### Work instruction
Please give again, word for word, the lines that lie between the start of the listing below and the line with "Pictured: cross-section cut, 245", both included.

### Excerpted records
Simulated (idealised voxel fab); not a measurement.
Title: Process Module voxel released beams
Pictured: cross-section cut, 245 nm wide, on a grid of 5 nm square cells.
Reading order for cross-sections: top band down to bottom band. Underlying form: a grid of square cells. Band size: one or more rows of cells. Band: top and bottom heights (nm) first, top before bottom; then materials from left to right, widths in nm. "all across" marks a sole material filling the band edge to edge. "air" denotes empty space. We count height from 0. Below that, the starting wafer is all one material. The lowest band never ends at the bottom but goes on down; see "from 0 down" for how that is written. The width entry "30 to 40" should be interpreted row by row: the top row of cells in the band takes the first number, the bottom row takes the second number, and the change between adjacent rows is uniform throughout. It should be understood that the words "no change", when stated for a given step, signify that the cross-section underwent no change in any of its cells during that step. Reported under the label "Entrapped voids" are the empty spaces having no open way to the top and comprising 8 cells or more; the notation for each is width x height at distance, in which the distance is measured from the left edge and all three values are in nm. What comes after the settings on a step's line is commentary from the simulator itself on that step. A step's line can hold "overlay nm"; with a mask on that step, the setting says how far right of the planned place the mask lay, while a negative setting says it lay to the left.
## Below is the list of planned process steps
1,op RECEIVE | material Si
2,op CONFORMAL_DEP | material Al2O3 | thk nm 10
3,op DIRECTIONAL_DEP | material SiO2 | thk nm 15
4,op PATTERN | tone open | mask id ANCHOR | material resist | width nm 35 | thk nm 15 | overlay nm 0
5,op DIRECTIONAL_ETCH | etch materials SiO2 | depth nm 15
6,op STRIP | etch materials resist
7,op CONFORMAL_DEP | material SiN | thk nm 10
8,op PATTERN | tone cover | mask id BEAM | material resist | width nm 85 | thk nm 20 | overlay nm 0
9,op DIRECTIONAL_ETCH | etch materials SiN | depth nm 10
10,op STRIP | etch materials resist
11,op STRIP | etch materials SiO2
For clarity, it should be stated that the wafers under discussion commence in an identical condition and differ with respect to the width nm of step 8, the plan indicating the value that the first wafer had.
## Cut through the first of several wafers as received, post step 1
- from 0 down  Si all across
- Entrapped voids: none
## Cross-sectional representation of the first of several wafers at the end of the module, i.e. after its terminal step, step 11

### Task result
Simulated (idealised voxel fab); not a measurement.
Title: Process Module voxel released beams
Pictured: cross-section cut, 245 nm wide, on a grid of 5 nm square cells.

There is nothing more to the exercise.